Assignment :: From the records below, extract only the lines running from the line with "Hidden state: liquid" to the line with "C3: hours since", both lines included, reproducing them exactly.

*** Opening Data under study ***
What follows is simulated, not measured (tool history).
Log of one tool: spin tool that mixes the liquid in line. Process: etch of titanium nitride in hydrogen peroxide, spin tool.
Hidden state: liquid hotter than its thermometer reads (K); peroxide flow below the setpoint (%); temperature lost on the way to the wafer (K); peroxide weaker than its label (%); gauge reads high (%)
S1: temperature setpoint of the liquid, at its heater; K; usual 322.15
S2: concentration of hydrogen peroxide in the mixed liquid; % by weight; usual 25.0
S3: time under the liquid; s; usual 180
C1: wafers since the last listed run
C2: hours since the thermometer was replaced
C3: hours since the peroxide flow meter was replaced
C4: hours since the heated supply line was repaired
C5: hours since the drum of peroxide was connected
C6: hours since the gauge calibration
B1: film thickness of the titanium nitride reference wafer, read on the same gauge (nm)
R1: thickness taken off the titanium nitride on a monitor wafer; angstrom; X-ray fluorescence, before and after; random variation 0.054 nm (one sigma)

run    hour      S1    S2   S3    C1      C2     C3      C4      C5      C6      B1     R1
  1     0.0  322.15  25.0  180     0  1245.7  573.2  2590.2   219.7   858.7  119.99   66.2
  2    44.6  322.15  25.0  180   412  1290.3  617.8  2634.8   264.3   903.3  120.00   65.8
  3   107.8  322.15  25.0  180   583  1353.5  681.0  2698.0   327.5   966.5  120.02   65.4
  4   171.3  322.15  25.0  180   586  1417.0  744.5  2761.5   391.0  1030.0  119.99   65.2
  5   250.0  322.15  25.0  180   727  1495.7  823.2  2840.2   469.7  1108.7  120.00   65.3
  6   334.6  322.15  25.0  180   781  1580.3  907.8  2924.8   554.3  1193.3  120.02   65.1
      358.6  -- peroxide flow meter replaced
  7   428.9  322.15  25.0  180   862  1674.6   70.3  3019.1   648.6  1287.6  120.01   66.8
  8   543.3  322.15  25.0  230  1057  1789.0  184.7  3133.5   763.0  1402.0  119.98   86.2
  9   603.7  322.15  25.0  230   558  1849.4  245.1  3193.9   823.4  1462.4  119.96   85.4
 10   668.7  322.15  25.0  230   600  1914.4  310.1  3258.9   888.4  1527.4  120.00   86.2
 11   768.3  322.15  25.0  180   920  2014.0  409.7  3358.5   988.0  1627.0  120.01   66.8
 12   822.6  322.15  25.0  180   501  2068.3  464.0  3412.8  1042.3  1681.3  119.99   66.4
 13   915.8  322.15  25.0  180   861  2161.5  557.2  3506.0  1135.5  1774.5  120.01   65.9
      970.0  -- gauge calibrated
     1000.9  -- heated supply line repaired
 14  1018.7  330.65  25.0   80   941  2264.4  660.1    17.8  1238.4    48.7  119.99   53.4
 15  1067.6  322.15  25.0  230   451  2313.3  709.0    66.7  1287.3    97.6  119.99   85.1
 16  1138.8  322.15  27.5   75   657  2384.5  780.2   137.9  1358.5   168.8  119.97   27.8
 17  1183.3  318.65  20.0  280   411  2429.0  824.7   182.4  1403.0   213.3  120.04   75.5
*** Closing Data under study ***

Answer section ::
Hidden state: liquid hotter than its thermometer reads (K); peroxide flow below the setpoint (%); temperature lost on the way to the wafer (K); peroxide weaker than its label (%); gauge reads high (%)
S1: temperature setpoint of the liquid, at its heater; K; usual 322.15
S2: concentration of hydrogen peroxide in the mixed liquid; % by weight; usual 25.0
S3: time under the liquid; s; usual 180
C1: wafers since the last listed run
C2: hours since the thermometer was replaced
C3: hours since the peroxide flow meter was replaced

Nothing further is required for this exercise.